=== Work item ===
Provide again, from the entries below, every line from the one containing "Columns: A = exposure_dose_mJ_cm2" through the one containing "L856 | day 10 05:20", exactly as written, and no other line.

BEGIN Data supplied

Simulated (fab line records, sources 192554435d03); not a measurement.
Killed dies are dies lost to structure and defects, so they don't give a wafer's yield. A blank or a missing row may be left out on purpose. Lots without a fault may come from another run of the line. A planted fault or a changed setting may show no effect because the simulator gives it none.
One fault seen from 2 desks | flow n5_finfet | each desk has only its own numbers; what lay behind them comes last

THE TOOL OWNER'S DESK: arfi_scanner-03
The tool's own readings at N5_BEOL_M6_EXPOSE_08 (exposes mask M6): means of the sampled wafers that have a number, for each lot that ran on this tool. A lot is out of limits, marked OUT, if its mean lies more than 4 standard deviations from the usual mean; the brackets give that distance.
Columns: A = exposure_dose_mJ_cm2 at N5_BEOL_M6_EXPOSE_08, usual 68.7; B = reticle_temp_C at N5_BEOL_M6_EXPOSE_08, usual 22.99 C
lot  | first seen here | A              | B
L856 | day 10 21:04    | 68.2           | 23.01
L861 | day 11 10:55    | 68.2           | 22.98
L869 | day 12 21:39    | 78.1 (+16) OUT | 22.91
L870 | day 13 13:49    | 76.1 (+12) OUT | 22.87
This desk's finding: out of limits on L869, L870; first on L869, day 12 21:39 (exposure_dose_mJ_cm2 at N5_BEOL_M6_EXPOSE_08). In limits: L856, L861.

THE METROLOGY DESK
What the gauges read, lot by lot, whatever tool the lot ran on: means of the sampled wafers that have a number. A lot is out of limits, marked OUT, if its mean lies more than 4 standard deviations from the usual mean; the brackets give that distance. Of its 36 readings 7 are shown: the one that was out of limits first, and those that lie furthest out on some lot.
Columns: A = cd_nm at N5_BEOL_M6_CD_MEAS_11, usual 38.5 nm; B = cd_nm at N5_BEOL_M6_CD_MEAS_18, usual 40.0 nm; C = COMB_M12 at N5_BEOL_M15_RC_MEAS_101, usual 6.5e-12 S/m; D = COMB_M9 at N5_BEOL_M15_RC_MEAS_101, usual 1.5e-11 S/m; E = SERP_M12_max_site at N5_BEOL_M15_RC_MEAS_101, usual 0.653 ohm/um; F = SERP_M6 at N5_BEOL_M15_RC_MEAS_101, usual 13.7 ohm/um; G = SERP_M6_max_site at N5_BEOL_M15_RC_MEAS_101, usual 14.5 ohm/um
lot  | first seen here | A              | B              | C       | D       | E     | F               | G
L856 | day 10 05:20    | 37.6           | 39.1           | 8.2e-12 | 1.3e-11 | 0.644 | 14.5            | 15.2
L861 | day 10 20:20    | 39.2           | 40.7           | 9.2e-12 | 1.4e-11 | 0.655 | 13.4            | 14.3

END Data supplied

=== Task output ===
Columns: A = exposure_dose_mJ_cm2 at N5_BEOL_M6_EXPOSE_08, usual 68.7; B = reticle_temp_C at N5_BEOL_M6_EXPOSE_08, usual 22.99 C
lot  | first seen here | A              | B
L856 | day 10 21:04    | 68.2           | 23.01
L861 | day 11 10:55    | 68.2           | 22.98
L869 | day 12 21:39    | 78.1 (+16) OUT | 22.91
L870 | day 13 13:49    | 76.1 (+12) OUT | 22.87
This desk's finding: out of limits on L869, L870; first on L869, day 12 21:39 (exposure_dose_mJ_cm2 at N5_BEOL_M6_EXPOSE_08). In limits: L856, L861.

THE METROLOGY DESK
What the gauges read, lot by lot, whatever tool the lot ran on: means of the sampled wafers that have a number. A lot is out of limits, marked OUT, if its mean lies more than 4 standard deviations from the usual mean; the brackets give that distance. Of its 36 readings 7 are shown: the one that was out of limits first, and those that lie furthest out on some lot.
Columns: A = cd_nm at N5_BEOL_M6_CD_MEAS_11, usual 38.5 nm; B = cd_nm at N5_BEOL_M6_CD_MEAS_18, usual 40.0 nm; C = COMB_M12 at N5_BEOL_M15_RC_MEAS_101, usual 6.5e-12 S/m; D = COMB_M9 at N5_BEOL_M15_RC_MEAS_101, usual 1.5e-11 S/m; E = SERP_M12_max_site at N5_BEOL_M15_RC_MEAS_101, usual 0.653 ohm/um; F = SERP_M6 at N5_BEOL_M15_RC_MEAS_101, usual 13.7 ohm/um; G = SERP_M6_max_site at N5_BEOL_M15_RC_MEAS_101, usual 14.5 ohm/um
lot  | first seen here | A              | B              | C       | D       | E     | F               | G
L856 | day 10 05:20    | 37.6           | 39.1           | 8.2e-12 | 1.3e-11 | 0.644 | 14.5            | 15.2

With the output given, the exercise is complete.